Entries shown »
<<<<
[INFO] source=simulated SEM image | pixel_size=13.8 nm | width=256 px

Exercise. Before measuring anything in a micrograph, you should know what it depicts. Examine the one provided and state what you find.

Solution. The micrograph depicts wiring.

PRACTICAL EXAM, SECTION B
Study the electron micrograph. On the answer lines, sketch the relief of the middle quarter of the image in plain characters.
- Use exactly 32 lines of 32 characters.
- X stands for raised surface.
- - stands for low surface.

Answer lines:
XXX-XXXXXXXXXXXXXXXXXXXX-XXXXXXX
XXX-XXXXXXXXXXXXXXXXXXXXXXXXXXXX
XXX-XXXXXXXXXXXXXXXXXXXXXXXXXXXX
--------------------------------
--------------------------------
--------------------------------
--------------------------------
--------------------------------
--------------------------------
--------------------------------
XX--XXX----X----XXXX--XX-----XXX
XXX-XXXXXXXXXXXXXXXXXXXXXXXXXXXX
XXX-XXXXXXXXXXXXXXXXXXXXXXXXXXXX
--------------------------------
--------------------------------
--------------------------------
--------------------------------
>>>>

Word for word, restate each of the records above.

Answer space »
[INFO] source=simulated SEM image | pixel_size=13.8 nm | width=256 px

Exercise. Before measuring anything in a micrograph, you should know what it depicts. Examine the one provided and state what you find.

Solution. The micrograph depicts wiring.

PRACTICAL EXAM, SECTION B
Study the electron micrograph. On the answer lines, sketch the relief of the middle quarter of the image in plain characters.
- Use exactly 32 lines of 32 characters.
- X stands for raised surface.
- - stands for low surface.

Answer lines:
XXX-XXXXXXXXXXXXXXXXXXXX-XXXXXXX
XXX-XXXXXXXXXXXXXXXXXXXXXXXXXXXX
XXX-XXXXXXXXXXXXXXXXXXXXXXXXXXXX
--------------------------------
--------------------------------
--------------------------------
--------------------------------
--------------------------------
--------------------------------
--------------------------------
XX--XXX----X----XXXX--XX-----XXX
XXX-XXXXXXXXXXXXXXXXXXXXXXXXXXXX
XXX-XXXXXXXXXXXXXXXXXXXXXXXXXXXX
--------------------------------
--------------------------------
--------------------------------
--------------------------------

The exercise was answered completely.